• [REQUIRED ACTION] Quote exactly and only this range of lines in the data below: the line that holds "L633 | day 7" to the line that holds "L651 | day 11", both included.

• [MATERIAL SHOWN]
·····

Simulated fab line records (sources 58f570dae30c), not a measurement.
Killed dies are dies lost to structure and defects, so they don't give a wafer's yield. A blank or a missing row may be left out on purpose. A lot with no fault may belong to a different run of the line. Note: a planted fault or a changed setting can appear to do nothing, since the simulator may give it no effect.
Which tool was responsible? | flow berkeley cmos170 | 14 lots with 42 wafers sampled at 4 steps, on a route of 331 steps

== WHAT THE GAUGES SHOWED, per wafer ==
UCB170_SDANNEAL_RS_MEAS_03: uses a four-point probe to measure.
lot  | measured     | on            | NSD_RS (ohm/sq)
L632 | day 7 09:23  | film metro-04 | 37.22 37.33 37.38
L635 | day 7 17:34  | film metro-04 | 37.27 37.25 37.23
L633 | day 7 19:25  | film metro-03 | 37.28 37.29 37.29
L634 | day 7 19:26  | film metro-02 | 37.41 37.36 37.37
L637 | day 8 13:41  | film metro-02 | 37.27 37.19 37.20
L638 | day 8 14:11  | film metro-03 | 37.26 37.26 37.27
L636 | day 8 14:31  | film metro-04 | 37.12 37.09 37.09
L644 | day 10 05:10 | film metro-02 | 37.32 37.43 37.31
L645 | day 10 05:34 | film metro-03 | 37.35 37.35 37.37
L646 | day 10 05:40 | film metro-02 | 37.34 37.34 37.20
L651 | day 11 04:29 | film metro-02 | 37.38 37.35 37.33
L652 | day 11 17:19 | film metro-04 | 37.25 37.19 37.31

·····

• [RESPONSE]
L633 | day 7 19:25  | film metro-03 | 37.28 37.29 37.29
L634 | day 7 19:26  | film metro-02 | 37.41 37.36 37.37
L637 | day 8 13:41  | film metro-02 | 37.27 37.19 37.20
L638 | day 8 14:11  | film metro-03 | 37.26 37.26 37.27
L636 | day 8 14:31  | film metro-04 | 37.12 37.09 37.09
L644 | day 10 05:10 | film metro-02 | 37.32 37.43 37.31
L645 | day 10 05:34 | film metro-03 | 37.35 37.35 37.37
L646 | day 10 05:40 | film metro-02 | 37.34 37.34 37.20
L651 | day 11 04:29 | film metro-02 | 37.38 37.35 37.33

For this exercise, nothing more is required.